DATASET RECORDS:
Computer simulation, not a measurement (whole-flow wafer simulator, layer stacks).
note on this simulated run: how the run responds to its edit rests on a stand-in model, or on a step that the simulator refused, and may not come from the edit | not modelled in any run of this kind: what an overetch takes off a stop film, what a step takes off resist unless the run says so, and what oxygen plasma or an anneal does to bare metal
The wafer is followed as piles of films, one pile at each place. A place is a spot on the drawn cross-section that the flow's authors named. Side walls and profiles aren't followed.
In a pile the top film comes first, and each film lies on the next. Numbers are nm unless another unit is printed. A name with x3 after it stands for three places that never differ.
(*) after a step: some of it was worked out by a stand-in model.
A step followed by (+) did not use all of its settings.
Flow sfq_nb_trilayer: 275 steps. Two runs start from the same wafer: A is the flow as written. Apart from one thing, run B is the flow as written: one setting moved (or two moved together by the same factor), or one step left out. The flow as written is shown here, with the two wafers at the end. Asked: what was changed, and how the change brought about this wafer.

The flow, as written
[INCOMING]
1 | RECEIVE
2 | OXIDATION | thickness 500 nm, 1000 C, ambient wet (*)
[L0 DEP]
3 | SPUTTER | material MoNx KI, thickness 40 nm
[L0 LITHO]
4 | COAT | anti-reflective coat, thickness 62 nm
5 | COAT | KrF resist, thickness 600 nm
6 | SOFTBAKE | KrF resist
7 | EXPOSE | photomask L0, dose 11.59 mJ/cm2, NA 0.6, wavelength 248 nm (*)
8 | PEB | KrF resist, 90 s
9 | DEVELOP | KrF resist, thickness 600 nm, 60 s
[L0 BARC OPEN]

EXERCISE: Beginning with the opening line and ending with the final one, transcribe the material exactly.

ANSWER BOX:
Computer simulation, not a measurement (whole-flow wafer simulator, layer stacks).
note on this simulated run: how the run responds to its edit rests on a stand-in model, or on a step that the simulator refused, and may not come from the edit | not modelled in any run of this kind: what an overetch takes off a stop film, what a step takes off resist unless the run says so, and what oxygen plasma or an anneal does to bare metal
The wafer is followed as piles of films, one pile at each place. A place is a spot on the drawn cross-section that the flow's authors named. Side walls and profiles aren't followed.
In a pile the top film comes first, and each film lies on the next. Numbers are nm unless another unit is printed. A name with x3 after it stands for three places that never differ.
(*) after a step: some of it was worked out by a stand-in model.
A step followed by (+) did not use all of its settings.
Flow sfq_nb_trilayer: 275 steps. Two runs start from the same wafer: A is the flow as written. Apart from one thing, run B is the flow as written: one setting moved (or two moved together by the same factor), or one step left out. The flow as written is shown here, with the two wafers at the end. Asked: what was changed, and how the change brought about this wafer.

The flow, as written
[INCOMING]
1 | RECEIVE
2 | OXIDATION | thickness 500 nm, 1000 C, ambient wet (*)
[L0 DEP]
3 | SPUTTER | material MoNx KI, thickness 40 nm
[L0 LITHO]
4 | COAT | anti-reflective coat, thickness 62 nm
5 | COAT | KrF resist, thickness 600 nm
6 | SOFTBAKE | KrF resist
7 | EXPOSE | photomask L0, dose 11.59 mJ/cm2, NA 0.6, wavelength 248 nm (*)
8 | PEB | KrF resist, 90 s
9 | DEVELOP | KrF resist, thickness 600 nm, 60 s
[L0 BARC OPEN]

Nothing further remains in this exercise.